- [Supplied data]
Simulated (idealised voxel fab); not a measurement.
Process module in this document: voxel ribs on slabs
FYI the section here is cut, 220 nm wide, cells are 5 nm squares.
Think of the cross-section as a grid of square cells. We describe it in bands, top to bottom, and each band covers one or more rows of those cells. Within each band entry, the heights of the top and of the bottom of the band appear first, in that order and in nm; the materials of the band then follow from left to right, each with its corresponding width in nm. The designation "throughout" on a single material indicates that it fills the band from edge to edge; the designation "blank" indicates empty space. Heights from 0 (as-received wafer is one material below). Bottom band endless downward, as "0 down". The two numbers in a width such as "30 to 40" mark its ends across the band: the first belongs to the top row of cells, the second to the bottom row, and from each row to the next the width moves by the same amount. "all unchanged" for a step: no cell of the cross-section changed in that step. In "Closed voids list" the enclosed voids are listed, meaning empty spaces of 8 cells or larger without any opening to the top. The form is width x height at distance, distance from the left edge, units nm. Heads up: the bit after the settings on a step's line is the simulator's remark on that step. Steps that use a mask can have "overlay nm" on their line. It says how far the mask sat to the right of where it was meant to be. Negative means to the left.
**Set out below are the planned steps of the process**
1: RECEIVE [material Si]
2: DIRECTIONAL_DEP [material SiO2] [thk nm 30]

- [Work item] Proceeding from the line containing "FYI the section" through the line containing "1: RECEIVE [material Si]", transcribe the lines above exactly, both end lines included.

- [Expected answer]
FYI the section here is cut, 220 nm wide, cells are 5 nm squares.
Think of the cross-section as a grid of square cells. We describe it in bands, top to bottom, and each band covers one or more rows of those cells. Within each band entry, the heights of the top and of the bottom of the band appear first, in that order and in nm; the materials of the band then follow from left to right, each with its corresponding width in nm. The designation "throughout" on a single material indicates that it fills the band from edge to edge; the designation "blank" indicates empty space. Heights from 0 (as-received wafer is one material below). Bottom band endless downward, as "0 down". The two numbers in a width such as "30 to 40" mark its ends across the band: the first belongs to the top row of cells, the second to the bottom row, and from each row to the next the width moves by the same amount. "all unchanged" for a step: no cell of the cross-section changed in that step. In "Closed voids list" the enclosed voids are listed, meaning empty spaces of 8 cells or larger without any opening to the top. The form is width x height at distance, distance from the left edge, units nm. Heads up: the bit after the settings on a step's line is the simulator's remark on that step. Steps that use a mask can have "overlay nm" on their line. It says how far the mask sat to the right of where it was meant to be. Negative means to the left.
**Set out below are the planned steps of the process**
1: RECEIVE [material Si]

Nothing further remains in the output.